» ACTIVITY:
Copy the entries exactly. Leave nothing out and add nothing.

⁂
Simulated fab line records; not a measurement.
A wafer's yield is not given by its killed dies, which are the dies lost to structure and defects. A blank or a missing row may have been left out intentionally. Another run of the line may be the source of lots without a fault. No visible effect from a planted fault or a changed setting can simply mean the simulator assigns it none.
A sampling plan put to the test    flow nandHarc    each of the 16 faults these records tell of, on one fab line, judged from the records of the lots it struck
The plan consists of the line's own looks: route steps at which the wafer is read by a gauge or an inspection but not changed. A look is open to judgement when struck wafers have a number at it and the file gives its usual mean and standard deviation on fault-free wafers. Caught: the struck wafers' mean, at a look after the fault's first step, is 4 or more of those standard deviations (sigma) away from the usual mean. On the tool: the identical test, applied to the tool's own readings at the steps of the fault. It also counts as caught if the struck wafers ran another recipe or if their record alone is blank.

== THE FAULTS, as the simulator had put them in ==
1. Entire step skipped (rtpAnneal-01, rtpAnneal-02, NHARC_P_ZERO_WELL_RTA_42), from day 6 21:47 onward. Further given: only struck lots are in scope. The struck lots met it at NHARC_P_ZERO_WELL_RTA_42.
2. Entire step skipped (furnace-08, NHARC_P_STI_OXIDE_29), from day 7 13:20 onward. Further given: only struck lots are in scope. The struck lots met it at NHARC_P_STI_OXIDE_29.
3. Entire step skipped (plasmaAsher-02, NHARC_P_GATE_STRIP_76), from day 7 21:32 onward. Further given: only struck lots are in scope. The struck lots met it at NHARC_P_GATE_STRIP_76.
⁂

» RESPONSE:
Simulated fab line records; not a measurement.
A wafer's yield is not given by its killed dies, which are the dies lost to structure and defects. A blank or a missing row may have been left out intentionally. Another run of the line may be the source of lots without a fault. No visible effect from a planted fault or a changed setting can simply mean the simulator assigns it none.
A sampling plan put to the test    flow nandHarc    each of the 16 faults these records tell of, on one fab line, judged from the records of the lots it struck
The plan consists of the line's own looks: route steps at which the wafer is read by a gauge or an inspection but not changed. A look is open to judgement when struck wafers have a number at it and the file gives its usual mean and standard deviation on fault-free wafers. Caught: the struck wafers' mean, at a look after the fault's first step, is 4 or more of those standard deviations (sigma) away from the usual mean. On the tool: the identical test, applied to the tool's own readings at the steps of the fault. It also counts as caught if the struck wafers ran another recipe or if their record alone is blank.

== THE FAULTS, as the simulator had put them in ==
1. Entire step skipped (rtpAnneal-01, rtpAnneal-02, NHARC_P_ZERO_WELL_RTA_42), from day 6 21:47 onward. Further given: only struck lots are in scope. The struck lots met it at NHARC_P_ZERO_WELL_RTA_42.
2. Entire step skipped (furnace-08, NHARC_P_STI_OXIDE_29), from day 7 13:20 onward. Further given: only struck lots are in scope. The struck lots met it at NHARC_P_STI_OXIDE_29.
3. Entire step skipped (plasmaAsher-02, NHARC_P_GATE_STRIP_76), from day 7 21:32 onward. Further given: only struck lots are in scope. The struck lots met it at NHARC_P_GATE_STRIP_76.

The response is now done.